Listed records:
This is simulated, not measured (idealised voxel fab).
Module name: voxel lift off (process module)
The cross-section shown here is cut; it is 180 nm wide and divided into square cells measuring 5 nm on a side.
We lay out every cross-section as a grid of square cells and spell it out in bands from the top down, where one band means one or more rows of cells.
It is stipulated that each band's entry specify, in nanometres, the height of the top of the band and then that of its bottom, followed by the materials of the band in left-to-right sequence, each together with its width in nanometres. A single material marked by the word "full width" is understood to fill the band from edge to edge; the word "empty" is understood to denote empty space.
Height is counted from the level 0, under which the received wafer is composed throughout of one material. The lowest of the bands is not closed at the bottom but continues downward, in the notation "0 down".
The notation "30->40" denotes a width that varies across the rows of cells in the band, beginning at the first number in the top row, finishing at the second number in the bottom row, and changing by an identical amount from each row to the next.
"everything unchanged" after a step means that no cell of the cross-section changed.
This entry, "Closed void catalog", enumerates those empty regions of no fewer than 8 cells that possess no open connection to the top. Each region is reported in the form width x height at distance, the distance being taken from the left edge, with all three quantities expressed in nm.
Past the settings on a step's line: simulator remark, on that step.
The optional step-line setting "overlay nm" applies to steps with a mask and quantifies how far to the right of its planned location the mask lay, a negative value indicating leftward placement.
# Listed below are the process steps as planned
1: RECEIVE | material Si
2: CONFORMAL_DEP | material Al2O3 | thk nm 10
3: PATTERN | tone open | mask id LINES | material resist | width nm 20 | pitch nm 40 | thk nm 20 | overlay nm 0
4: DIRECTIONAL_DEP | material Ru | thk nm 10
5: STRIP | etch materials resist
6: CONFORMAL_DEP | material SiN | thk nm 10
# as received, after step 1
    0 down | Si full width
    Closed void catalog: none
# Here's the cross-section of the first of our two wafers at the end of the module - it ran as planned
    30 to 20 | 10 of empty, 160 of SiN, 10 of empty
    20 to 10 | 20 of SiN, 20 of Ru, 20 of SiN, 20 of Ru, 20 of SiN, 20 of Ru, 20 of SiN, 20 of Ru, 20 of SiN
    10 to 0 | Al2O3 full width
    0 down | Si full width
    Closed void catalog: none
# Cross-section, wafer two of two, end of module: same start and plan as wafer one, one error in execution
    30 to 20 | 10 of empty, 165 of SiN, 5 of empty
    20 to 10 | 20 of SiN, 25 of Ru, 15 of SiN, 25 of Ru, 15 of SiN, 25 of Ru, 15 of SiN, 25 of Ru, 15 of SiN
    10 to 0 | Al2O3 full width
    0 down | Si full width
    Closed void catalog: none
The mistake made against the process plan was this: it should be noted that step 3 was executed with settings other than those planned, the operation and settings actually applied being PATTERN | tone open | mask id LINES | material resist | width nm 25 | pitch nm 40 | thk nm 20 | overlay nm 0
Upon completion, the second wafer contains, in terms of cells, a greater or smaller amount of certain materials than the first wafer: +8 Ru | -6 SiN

Action item: Out of the data above, give again only the lines starting at the one holding "expressed in nm." and ending at the one holding "2: CONFORMAL_DEP | material Al2O3 | thk nm 10", unchanged.

Written answer:
This entry, "Closed void catalog", enumerates those empty regions of no fewer than 8 cells that possess no open connection to the top. Each region is reported in the form width x height at distance, the distance being taken from the left edge, with all three quantities expressed in nm.
Past the settings on a step's line: simulator remark, on that step.
The optional step-line setting "overlay nm" applies to steps with a mask and quantifies how far to the right of its planned location the mask lay, a negative value indicating leftward placement.
# Listed below are the process steps as planned
1: RECEIVE | material Si
2: CONFORMAL_DEP | material Al2O3 | thk nm 10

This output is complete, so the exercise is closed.